——

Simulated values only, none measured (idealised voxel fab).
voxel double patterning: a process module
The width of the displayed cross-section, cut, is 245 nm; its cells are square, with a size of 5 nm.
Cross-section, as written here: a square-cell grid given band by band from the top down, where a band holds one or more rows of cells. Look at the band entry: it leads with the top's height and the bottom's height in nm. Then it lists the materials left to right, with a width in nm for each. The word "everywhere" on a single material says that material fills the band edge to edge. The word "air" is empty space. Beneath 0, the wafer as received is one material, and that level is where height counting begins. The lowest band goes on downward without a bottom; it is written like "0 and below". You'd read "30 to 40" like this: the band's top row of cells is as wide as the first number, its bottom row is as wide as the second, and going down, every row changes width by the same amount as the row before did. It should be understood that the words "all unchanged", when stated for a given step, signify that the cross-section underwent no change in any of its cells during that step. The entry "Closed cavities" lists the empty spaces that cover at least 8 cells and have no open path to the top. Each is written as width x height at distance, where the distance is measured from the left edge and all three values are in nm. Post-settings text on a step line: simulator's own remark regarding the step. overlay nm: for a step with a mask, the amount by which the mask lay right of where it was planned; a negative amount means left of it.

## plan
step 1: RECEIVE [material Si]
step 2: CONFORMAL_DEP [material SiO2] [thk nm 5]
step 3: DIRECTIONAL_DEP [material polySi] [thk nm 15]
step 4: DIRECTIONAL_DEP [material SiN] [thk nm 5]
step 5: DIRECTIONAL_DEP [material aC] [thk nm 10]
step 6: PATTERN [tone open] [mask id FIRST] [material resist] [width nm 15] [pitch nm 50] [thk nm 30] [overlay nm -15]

——

Each line from the first line of the listing through the line containing "The width of" must be set down exactly; no other line belongs in the answer.

EXERCISE OUTPUT:
Simulated values only, none measured (idealised voxel fab).
voxel double patterning: a process module
The width of the displayed cross-section, cut, is 245 nm; its cells are square, with a size of 5 nm.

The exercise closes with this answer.